------------------------
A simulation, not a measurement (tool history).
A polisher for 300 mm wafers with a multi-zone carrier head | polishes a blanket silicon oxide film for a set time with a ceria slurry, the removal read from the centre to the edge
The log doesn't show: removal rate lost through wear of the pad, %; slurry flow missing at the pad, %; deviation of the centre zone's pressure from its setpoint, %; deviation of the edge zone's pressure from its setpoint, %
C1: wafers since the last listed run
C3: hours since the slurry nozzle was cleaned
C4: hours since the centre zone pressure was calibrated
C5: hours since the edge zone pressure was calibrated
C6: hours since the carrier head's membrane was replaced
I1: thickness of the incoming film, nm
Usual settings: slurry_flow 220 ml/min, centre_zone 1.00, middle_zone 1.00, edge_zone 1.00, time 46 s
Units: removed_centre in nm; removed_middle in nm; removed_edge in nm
------------------------

▶ [Task item]:
Transcribe the data in full, keeping every character.

▶ [Problem solution]:
A simulation, not a measurement (tool history).
A polisher for 300 mm wafers with a multi-zone carrier head | polishes a blanket silicon oxide film for a set time with a ceria slurry, the removal read from the centre to the edge
The log doesn't show: removal rate lost through wear of the pad, %; slurry flow missing at the pad, %; deviation of the centre zone's pressure from its setpoint, %; deviation of the edge zone's pressure from its setpoint, %
C1: wafers since the last listed run
C3: hours since the slurry nozzle was cleaned
C4: hours since the centre zone pressure was calibrated
C5: hours since the edge zone pressure was calibrated
C6: hours since the carrier head's membrane was replaced
I1: thickness of the incoming film, nm
Usual settings: slurry_flow 220 ml/min, centre_zone 1.00, middle_zone 1.00, edge_zone 1.00, time 46 s
Units: removed_centre in nm; removed_middle in nm; removed_edge in nm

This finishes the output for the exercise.